☆ ☆ ☆ ☆ ☆ ☆ ☆

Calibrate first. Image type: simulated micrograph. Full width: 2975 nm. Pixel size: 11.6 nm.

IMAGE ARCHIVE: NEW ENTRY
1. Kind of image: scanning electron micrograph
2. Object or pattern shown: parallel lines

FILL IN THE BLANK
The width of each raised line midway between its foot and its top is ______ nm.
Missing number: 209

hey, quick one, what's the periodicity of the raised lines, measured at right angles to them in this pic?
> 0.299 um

☆ ☆ ☆ ☆ ☆ ☆ ☆

Look above and repeat, character for character, the lines from the first one to the line with "hey, quick one, what's", counting both.

**Reply**
Calibrate first. Image type: simulated micrograph. Full width: 2975 nm. Pixel size: 11.6 nm.

IMAGE ARCHIVE: NEW ENTRY
1. Kind of image: scanning electron micrograph
2. Object or pattern shown: parallel lines

FILL IN THE BLANK
The width of each raised line midway between its foot and its top is ______ nm.
Missing number: 209

hey, quick one, what's the periodicity of the raised lines, measured at right angles to them in this pic?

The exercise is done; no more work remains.